[[ INFORMATION SUPPLIED, beginning ]]

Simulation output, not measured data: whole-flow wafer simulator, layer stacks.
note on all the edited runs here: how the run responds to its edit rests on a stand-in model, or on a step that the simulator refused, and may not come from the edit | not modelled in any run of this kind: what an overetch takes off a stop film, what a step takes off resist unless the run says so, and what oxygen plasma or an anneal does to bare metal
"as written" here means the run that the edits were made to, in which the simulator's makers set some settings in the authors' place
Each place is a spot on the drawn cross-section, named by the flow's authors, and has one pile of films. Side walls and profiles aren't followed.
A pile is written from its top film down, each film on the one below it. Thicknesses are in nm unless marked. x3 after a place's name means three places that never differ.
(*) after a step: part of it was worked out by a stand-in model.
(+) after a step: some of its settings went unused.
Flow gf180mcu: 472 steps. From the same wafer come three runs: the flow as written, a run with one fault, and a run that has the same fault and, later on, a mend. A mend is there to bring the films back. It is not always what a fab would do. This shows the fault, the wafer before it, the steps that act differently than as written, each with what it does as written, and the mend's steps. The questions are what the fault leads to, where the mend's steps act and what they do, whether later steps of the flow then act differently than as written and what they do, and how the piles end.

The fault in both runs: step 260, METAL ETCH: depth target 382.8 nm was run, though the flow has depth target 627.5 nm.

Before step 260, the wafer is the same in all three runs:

[[ INFORMATION SUPPLIED, end ]]

__TASK ITEM__
Set down each entry above again exactly as it reads.

__WRITTEN REPLY__
Simulation output, not measured data: whole-flow wafer simulator, layer stacks.
note on all the edited runs here: how the run responds to its edit rests on a stand-in model, or on a step that the simulator refused, and may not come from the edit | not modelled in any run of this kind: what an overetch takes off a stop film, what a step takes off resist unless the run says so, and what oxygen plasma or an anneal does to bare metal
"as written" here means the run that the edits were made to, in which the simulator's makers set some settings in the authors' place
Each place is a spot on the drawn cross-section, named by the flow's authors, and has one pile of films. Side walls and profiles aren't followed.
A pile is written from its top film down, each film on the one below it. Thicknesses are in nm unless marked. x3 after a place's name means three places that never differ.
(*) after a step: part of it was worked out by a stand-in model.
(+) after a step: some of its settings went unused.
Flow gf180mcu: 472 steps. From the same wafer come three runs: the flow as written, a run with one fault, and a run that has the same fault and, later on, a mend. A mend is there to bring the films back. It is not always what a fab would do. This shows the fault, the wafer before it, the steps that act differently than as written, each with what it does as written, and the mend's steps. The questions are what the fault leads to, where the mend's steps act and what they do, whether later steps of the flow then act differently than as written and what they do, and how the piles end.

The fault in both runs: step 260, METAL ETCH: depth target 382.8 nm was run, though the flow has depth target 627.5 nm.

Before step 260, the wafer is the same in all three runs:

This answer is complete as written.